_Work order_
Your answer must hold only the lines below from the line containing "lots whose settings" through the line containing "L081.2 litho_track-05 0 - - 32.64", each reproduced exactly.

[[ Excerpted data open ]]

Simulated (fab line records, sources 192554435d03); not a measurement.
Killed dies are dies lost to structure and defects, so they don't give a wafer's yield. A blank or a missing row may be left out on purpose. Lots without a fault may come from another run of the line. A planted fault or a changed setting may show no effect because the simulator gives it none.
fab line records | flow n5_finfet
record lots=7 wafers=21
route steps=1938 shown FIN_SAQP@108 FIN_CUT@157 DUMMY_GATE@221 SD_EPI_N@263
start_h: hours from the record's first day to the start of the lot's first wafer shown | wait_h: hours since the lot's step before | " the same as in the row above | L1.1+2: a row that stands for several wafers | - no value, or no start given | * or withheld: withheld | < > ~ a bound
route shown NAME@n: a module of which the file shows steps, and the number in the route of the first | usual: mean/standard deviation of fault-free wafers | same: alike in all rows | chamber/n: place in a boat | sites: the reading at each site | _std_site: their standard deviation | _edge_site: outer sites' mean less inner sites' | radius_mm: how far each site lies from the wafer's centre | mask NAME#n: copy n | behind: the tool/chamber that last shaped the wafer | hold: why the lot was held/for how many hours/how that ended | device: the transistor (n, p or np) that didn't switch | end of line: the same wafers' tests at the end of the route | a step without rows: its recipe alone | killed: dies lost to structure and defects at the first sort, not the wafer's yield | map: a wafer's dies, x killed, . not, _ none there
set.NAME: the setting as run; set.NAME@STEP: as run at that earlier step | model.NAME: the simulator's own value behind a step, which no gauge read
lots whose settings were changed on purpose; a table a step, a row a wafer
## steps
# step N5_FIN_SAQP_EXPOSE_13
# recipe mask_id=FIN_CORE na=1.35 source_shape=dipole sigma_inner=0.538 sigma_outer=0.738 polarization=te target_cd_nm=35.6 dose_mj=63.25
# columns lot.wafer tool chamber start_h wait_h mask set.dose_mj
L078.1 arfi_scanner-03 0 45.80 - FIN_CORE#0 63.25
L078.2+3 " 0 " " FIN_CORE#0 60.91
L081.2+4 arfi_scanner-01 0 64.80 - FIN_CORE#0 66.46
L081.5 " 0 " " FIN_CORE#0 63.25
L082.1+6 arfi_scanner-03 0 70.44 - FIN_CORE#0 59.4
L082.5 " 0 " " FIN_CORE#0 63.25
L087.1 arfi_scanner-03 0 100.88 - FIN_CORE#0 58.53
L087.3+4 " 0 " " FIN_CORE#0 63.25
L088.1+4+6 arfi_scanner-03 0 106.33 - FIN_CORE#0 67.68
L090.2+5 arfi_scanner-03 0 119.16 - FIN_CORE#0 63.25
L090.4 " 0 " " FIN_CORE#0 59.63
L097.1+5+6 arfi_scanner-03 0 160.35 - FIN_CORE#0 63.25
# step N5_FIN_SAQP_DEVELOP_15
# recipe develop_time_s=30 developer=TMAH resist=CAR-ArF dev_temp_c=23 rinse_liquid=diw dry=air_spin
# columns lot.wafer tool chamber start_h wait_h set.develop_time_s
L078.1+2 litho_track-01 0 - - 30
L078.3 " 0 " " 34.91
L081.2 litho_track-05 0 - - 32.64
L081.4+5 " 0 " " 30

[[ Excerpted data closed ]]

_Written response_
lots whose settings were changed on purpose; a table a step, a row a wafer
## steps
# step N5_FIN_SAQP_EXPOSE_13
# recipe mask_id=FIN_CORE na=1.35 source_shape=dipole sigma_inner=0.538 sigma_outer=0.738 polarization=te target_cd_nm=35.6 dose_mj=63.25
# columns lot.wafer tool chamber start_h wait_h mask set.dose_mj
L078.1 arfi_scanner-03 0 45.80 - FIN_CORE#0 63.25
L078.2+3 " 0 " " FIN_CORE#0 60.91
L081.2+4 arfi_scanner-01 0 64.80 - FIN_CORE#0 66.46
L081.5 " 0 " " FIN_CORE#0 63.25
L082.1+6 arfi_scanner-03 0 70.44 - FIN_CORE#0 59.4
L082.5 " 0 " " FIN_CORE#0 63.25
L087.1 arfi_scanner-03 0 100.88 - FIN_CORE#0 58.53
L087.3+4 " 0 " " FIN_CORE#0 63.25
L088.1+4+6 arfi_scanner-03 0 106.33 - FIN_CORE#0 67.68
L090.2+5 arfi_scanner-03 0 119.16 - FIN_CORE#0 63.25
L090.4 " 0 " " FIN_CORE#0 59.63
L097.1+5+6 arfi_scanner-03 0 160.35 - FIN_CORE#0 63.25
# step N5_FIN_SAQP_DEVELOP_15
# recipe develop_time_s=30 developer=TMAH resist=CAR-ArF dev_temp_c=23 rinse_liquid=diw dry=air_spin
# columns lot.wafer tool chamber start_h wait_h set.develop_time_s
L078.1+2 litho_track-01 0 - - 30
L078.3 " 0 " " 34.91
L081.2 litho_track-05 0 - - 32.64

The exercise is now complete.